◆ **Exercise**
From the first line to the last, give the records again exactly.

[Source data — start]

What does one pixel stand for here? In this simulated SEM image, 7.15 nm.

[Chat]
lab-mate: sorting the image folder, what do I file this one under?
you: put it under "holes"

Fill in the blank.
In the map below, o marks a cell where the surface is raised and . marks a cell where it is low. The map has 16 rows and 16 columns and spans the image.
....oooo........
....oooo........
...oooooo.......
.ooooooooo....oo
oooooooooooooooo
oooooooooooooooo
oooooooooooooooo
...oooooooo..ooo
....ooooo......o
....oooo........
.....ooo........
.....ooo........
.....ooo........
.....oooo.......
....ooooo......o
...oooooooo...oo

[Source data — finish]

◆ **Your solution**
What does one pixel stand for here? In this simulated SEM image, 7.15 nm.

[Chat]
lab-mate: sorting the image folder, what do I file this one under?
you: put it under "holes"

Fill in the blank.
In the map below, o marks a cell where the surface is raised and . marks a cell where it is low. The map has 16 rows and 16 columns and spans the image.
....oooo........
....oooo........
...oooooo.......
.ooooooooo....oo
oooooooooooooooo
oooooooooooooooo
oooooooooooooooo
...oooooooo..ooo
....ooooo......o
....oooo........
.....ooo........
.....ooo........
.....ooo........
.....oooo.......
....ooooo......o
...oooooooo...oo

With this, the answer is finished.